# # # # # # #

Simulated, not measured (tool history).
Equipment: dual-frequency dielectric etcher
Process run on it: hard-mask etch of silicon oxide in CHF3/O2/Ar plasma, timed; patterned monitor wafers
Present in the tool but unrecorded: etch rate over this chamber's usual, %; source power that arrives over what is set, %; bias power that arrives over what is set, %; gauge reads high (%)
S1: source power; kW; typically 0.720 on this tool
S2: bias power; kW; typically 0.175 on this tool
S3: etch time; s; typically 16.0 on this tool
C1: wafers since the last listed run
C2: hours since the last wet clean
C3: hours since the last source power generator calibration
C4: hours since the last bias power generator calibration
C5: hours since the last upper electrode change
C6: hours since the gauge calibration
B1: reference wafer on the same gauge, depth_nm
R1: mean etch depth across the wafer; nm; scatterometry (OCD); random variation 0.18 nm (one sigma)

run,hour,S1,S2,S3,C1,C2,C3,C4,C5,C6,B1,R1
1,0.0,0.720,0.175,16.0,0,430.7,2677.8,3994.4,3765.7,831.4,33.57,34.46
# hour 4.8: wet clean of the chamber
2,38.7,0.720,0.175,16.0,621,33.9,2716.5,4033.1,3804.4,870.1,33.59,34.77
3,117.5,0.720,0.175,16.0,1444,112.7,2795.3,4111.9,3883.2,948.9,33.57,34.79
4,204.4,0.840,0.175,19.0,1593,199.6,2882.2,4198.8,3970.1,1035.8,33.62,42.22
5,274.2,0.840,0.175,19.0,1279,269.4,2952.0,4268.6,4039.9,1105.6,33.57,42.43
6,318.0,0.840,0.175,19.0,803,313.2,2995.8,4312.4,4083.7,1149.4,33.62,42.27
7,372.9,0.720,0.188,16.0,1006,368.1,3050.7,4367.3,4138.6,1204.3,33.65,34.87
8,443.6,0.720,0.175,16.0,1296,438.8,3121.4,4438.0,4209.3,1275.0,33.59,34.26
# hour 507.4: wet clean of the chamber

# # # # # # #

#### WORK ORDER
Write out, unaltered, the lines from the opening of the listing through the line that includes "Process run on".

#### RESULT
Simulated, not measured (tool history).
Equipment: dual-frequency dielectric etcher
Process run on it: hard-mask etch of silicon oxide in CHF3/O2/Ar plasma, timed; patterned monitor wafers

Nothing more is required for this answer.